EXERCISE DATA.
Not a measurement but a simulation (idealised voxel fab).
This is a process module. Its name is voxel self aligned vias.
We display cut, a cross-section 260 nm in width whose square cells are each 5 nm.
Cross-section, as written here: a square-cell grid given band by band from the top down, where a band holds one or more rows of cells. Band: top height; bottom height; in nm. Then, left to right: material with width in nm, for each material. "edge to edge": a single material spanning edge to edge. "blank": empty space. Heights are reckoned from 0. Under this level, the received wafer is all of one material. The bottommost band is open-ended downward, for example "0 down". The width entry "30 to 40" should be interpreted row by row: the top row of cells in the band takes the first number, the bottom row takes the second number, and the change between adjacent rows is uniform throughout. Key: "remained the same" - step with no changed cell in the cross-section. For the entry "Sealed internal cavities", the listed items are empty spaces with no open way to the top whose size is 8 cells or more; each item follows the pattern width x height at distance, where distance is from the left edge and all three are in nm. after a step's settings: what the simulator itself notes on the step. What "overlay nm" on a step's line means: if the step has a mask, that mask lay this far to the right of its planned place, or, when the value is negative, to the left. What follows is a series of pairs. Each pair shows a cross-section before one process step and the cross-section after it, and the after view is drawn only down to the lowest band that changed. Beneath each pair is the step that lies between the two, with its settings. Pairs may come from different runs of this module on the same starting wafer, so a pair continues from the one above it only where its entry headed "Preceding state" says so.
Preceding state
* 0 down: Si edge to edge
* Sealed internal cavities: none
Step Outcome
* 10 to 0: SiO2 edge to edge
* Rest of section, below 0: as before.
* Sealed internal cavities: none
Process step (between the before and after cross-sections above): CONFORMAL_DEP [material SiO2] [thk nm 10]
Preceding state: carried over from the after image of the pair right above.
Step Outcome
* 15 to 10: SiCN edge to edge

TASK ITEM. Every line of the material above must be duplicated exactly.

ANSWER AREA.
Not a measurement but a simulation (idealised voxel fab).
This is a process module. Its name is voxel self aligned vias.
We display cut, a cross-section 260 nm in width whose square cells are each 5 nm.
Cross-section, as written here: a square-cell grid given band by band from the top down, where a band holds one or more rows of cells. Band: top height; bottom height; in nm. Then, left to right: material with width in nm, for each material. "edge to edge": a single material spanning edge to edge. "blank": empty space. Heights are reckoned from 0. Under this level, the received wafer is all of one material. The bottommost band is open-ended downward, for example "0 down". The width entry "30 to 40" should be interpreted row by row: the top row of cells in the band takes the first number, the bottom row takes the second number, and the change between adjacent rows is uniform throughout. Key: "remained the same" - step with no changed cell in the cross-section. For the entry "Sealed internal cavities", the listed items are empty spaces with no open way to the top whose size is 8 cells or more; each item follows the pattern width x height at distance, where distance is from the left edge and all three are in nm. after a step's settings: what the simulator itself notes on the step. What "overlay nm" on a step's line means: if the step has a mask, that mask lay this far to the right of its planned place, or, when the value is negative, to the left. What follows is a series of pairs. Each pair shows a cross-section before one process step and the cross-section after it, and the after view is drawn only down to the lowest band that changed. Beneath each pair is the step that lies between the two, with its settings. Pairs may come from different runs of this module on the same starting wafer, so a pair continues from the one above it only where its entry headed "Preceding state" says so.
Preceding state
* 0 down: Si edge to edge
* Sealed internal cavities: none
Step Outcome
* 10 to 0: SiO2 edge to edge
* Rest of section, below 0: as before.
* Sealed internal cavities: none
Process step (between the before and after cross-sections above): CONFORMAL_DEP [material SiO2] [thk nm 10]
Preceding state: carried over from the after image of the pair right above.
Step Outcome
* 15 to 10: SiCN edge to edge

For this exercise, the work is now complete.